▸ ASSIGNMENT
In the entries that follow, find the line containing "No later step of the flow up"; from there, copy every line exactly through the line containing "No later step of the flow acts".

ENTRIES PROVIDED START

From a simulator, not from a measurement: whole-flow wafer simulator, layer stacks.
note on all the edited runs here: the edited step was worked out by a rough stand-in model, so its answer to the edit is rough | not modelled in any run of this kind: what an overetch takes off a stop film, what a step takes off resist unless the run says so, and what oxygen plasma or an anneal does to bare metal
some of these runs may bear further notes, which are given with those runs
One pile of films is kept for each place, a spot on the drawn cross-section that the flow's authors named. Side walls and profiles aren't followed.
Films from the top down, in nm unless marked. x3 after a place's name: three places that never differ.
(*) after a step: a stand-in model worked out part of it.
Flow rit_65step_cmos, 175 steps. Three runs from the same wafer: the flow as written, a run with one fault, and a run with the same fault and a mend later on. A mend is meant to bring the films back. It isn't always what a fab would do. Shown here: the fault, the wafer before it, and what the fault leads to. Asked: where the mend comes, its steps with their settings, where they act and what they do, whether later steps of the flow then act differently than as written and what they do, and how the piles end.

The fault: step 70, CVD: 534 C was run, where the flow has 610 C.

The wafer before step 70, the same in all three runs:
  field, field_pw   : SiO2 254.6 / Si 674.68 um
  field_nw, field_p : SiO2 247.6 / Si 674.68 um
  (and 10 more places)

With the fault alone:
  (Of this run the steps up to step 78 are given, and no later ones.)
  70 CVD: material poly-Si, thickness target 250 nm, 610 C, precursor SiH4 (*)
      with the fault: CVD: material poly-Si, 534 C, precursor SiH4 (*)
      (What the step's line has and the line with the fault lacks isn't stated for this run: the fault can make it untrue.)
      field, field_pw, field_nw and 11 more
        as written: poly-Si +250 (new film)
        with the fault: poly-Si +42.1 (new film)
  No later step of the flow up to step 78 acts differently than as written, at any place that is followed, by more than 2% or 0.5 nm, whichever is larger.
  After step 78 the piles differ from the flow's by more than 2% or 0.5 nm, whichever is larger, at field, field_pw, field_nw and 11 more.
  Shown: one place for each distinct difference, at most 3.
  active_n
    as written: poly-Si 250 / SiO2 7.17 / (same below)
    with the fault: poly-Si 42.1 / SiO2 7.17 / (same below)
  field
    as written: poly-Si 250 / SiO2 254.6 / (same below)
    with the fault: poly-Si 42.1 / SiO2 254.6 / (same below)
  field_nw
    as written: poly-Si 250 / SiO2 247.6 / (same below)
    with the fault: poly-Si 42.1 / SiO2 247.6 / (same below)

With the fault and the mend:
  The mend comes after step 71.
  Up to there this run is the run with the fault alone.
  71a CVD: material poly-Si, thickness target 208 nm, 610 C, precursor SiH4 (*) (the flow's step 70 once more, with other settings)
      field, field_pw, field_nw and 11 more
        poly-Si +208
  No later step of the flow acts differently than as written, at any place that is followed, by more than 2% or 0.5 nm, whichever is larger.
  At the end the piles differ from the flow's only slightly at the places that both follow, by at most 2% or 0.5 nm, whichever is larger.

ENTRIES PROVIDED END

▸ ANSWER AREA
  No later step of the flow up to step 78 acts differently than as written, at any place that is followed, by more than 2% or 0.5 nm, whichever is larger.
  After step 78 the piles differ from the flow's by more than 2% or 0.5 nm, whichever is larger, at field, field_pw, field_nw and 11 more.
  Shown: one place for each distinct difference, at most 3.
  active_n
    as written: poly-Si 250 / SiO2 7.17 / (same below)
    with the fault: poly-Si 42.1 / SiO2 7.17 / (same below)
  field
    as written: poly-Si 250 / SiO2 254.6 / (same below)
    with the fault: poly-Si 42.1 / SiO2 254.6 / (same below)
  field_nw
    as written: poly-Si 250 / SiO2 247.6 / (same below)
    with the fault: poly-Si 42.1 / SiO2 247.6 / (same below)

With the fault and the mend:
  The mend comes after step 71.
  Up to there this run is the run with the fault alone.
  71a CVD: material poly-Si, thickness target 208 nm, 610 C, precursor SiH4 (*) (the flow's step 70 once more, with other settings)
      field, field_pw, field_nw and 11 more
        poly-Si +208
  No later step of the flow acts differently than as written, at any place that is followed, by more than 2% or 0.5 nm, whichever is larger.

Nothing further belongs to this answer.